#### WORK ITEM
Please write out, exactly, every line of the listing from its first line through the one that includes "L079.1;rie_metal-03, 0;0.6441;+28.8%;0.740;-0.030".

#### DATA UNDER STUDY
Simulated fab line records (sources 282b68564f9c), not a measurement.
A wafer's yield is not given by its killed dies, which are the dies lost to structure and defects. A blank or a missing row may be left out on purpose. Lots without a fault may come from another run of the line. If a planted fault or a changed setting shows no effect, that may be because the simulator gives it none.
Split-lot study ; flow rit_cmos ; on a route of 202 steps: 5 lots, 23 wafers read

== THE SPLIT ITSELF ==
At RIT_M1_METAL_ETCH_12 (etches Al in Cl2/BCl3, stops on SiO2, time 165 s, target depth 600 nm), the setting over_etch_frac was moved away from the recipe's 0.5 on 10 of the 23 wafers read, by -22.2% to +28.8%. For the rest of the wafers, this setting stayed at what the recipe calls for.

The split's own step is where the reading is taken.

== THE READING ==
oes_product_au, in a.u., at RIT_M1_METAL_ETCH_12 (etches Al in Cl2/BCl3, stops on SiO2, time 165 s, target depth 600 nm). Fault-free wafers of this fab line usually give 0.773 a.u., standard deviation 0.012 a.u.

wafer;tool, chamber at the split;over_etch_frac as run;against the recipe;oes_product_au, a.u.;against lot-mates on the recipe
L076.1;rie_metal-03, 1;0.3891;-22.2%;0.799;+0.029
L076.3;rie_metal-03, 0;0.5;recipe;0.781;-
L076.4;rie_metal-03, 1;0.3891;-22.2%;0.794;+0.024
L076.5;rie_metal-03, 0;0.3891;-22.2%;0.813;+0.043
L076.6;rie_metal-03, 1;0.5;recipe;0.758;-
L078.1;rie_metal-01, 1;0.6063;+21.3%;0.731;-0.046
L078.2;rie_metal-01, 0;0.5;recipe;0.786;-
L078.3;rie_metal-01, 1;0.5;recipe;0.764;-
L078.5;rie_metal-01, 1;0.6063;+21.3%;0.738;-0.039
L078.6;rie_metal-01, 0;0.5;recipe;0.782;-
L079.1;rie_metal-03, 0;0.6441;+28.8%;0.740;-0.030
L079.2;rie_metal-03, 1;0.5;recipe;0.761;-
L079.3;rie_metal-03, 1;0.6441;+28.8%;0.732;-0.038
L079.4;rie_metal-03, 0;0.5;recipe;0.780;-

#### ANSWER AREA
Simulated fab line records (sources 282b68564f9c), not a measurement.
A wafer's yield is not given by its killed dies, which are the dies lost to structure and defects. A blank or a missing row may be left out on purpose. Lots without a fault may come from another run of the line. If a planted fault or a changed setting shows no effect, that may be because the simulator gives it none.
Split-lot study ; flow rit_cmos ; on a route of 202 steps: 5 lots, 23 wafers read

== THE SPLIT ITSELF ==
At RIT_M1_METAL_ETCH_12 (etches Al in Cl2/BCl3, stops on SiO2, time 165 s, target depth 600 nm), the setting over_etch_frac was moved away from the recipe's 0.5 on 10 of the 23 wafers read, by -22.2% to +28.8%. For the rest of the wafers, this setting stayed at what the recipe calls for.

The split's own step is where the reading is taken.

== THE READING ==
oes_product_au, in a.u., at RIT_M1_METAL_ETCH_12 (etches Al in Cl2/BCl3, stops on SiO2, time 165 s, target depth 600 nm). Fault-free wafers of this fab line usually give 0.773 a.u., standard deviation 0.012 a.u.

wafer;tool, chamber at the split;over_etch_frac as run;against the recipe;oes_product_au, a.u.;against lot-mates on the recipe
L076.1;rie_metal-03, 1;0.3891;-22.2%;0.799;+0.029
L076.3;rie_metal-03, 0;0.5;recipe;0.781;-
L076.4;rie_metal-03, 1;0.3891;-22.2%;0.794;+0.024
L076.5;rie_metal-03, 0;0.3891;-22.2%;0.813;+0.043
L076.6;rie_metal-03, 1;0.5;recipe;0.758;-
L078.1;rie_metal-01, 1;0.6063;+21.3%;0.731;-0.046
L078.2;rie_metal-01, 0;0.5;recipe;0.786;-
L078.3;rie_metal-01, 1;0.5;recipe;0.764;-
L078.5;rie_metal-01, 1;0.6063;+21.3%;0.738;-0.039
L078.6;rie_metal-01, 0;0.5;recipe;0.782;-
L079.1;rie_metal-03, 0;0.6441;+28.8%;0.740;-0.030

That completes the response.